Dataset entries:
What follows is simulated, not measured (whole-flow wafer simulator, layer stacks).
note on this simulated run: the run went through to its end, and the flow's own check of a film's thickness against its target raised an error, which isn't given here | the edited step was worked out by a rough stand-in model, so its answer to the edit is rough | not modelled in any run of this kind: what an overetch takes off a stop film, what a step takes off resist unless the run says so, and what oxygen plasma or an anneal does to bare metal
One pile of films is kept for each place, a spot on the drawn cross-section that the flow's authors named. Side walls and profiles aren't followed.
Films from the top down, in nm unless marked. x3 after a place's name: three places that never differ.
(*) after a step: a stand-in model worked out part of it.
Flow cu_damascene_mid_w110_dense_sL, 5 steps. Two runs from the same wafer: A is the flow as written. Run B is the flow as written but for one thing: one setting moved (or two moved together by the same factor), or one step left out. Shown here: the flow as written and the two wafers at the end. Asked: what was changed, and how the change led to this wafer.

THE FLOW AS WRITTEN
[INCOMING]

Action item:
Start to finish, restate the records above word for word.

Reply:
What follows is simulated, not measured (whole-flow wafer simulator, layer stacks).
note on this simulated run: the run went through to its end, and the flow's own check of a film's thickness against its target raised an error, which isn't given here | the edited step was worked out by a rough stand-in model, so its answer to the edit is rough | not modelled in any run of this kind: what an overetch takes off a stop film, what a step takes off resist unless the run says so, and what oxygen plasma or an anneal does to bare metal
One pile of films is kept for each place, a spot on the drawn cross-section that the flow's authors named. Side walls and profiles aren't followed.
Films from the top down, in nm unless marked. x3 after a place's name: three places that never differ.
(*) after a step: a stand-in model worked out part of it.
Flow cu_damascene_mid_w110_dense_sL, 5 steps. Two runs from the same wafer: A is the flow as written. Run B is the flow as written but for one thing: one setting moved (or two moved together by the same factor), or one step left out. Shown here: the flow as written and the two wafers at the end. Asked: what was changed, and how the change led to this wafer.

THE FLOW AS WRITTEN
[INCOMING]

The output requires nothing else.